Would you return, word for word, the lines of the data below from the line with "The tool's runs may not all be listed." through the line with "733.96 | 622.82 |", and no others?

□ □ □ □ □

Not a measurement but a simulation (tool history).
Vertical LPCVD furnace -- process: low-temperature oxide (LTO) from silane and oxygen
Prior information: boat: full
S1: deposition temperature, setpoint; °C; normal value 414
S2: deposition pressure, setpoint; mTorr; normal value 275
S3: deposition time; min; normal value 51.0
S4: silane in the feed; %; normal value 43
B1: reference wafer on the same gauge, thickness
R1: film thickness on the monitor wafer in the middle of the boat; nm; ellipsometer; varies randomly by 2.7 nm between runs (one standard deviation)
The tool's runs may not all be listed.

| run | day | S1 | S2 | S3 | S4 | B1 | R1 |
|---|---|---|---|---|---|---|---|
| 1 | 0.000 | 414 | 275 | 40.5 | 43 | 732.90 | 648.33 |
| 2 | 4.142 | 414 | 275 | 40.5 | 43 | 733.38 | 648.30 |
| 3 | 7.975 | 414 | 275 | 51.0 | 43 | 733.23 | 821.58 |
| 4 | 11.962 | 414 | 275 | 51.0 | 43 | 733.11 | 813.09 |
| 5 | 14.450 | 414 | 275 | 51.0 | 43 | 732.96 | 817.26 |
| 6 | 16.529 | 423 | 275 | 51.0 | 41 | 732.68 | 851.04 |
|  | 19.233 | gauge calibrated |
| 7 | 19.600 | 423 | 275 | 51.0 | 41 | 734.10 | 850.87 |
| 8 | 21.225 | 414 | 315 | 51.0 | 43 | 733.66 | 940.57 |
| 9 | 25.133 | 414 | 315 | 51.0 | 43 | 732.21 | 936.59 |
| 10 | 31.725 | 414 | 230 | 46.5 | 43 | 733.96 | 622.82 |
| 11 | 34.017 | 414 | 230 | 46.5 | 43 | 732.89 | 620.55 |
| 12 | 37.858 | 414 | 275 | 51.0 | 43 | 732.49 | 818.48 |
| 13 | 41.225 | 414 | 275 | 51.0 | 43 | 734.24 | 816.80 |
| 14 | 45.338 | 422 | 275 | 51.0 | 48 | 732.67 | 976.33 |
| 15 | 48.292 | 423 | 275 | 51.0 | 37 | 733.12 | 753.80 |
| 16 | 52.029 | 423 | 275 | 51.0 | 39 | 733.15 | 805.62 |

□ □ □ □ □

Reply:
The tool's runs may not all be listed.

| run | day | S1 | S2 | S3 | S4 | B1 | R1 |
|---|---|---|---|---|---|---|---|
| 1 | 0.000 | 414 | 275 | 40.5 | 43 | 732.90 | 648.33 |
| 2 | 4.142 | 414 | 275 | 40.5 | 43 | 733.38 | 648.30 |
| 3 | 7.975 | 414 | 275 | 51.0 | 43 | 733.23 | 821.58 |
| 4 | 11.962 | 414 | 275 | 51.0 | 43 | 733.11 | 813.09 |
| 5 | 14.450 | 414 | 275 | 51.0 | 43 | 732.96 | 817.26 |
| 6 | 16.529 | 423 | 275 | 51.0 | 41 | 732.68 | 851.04 |
|  | 19.233 | gauge calibrated |
| 7 | 19.600 | 423 | 275 | 51.0 | 41 | 734.10 | 850.87 |
| 8 | 21.225 | 414 | 315 | 51.0 | 43 | 733.66 | 940.57 |
| 9 | 25.133 | 414 | 315 | 51.0 | 43 | 732.21 | 936.59 |
| 10 | 31.725 | 414 | 230 | 46.5 | 43 | 733.96 | 622.82 |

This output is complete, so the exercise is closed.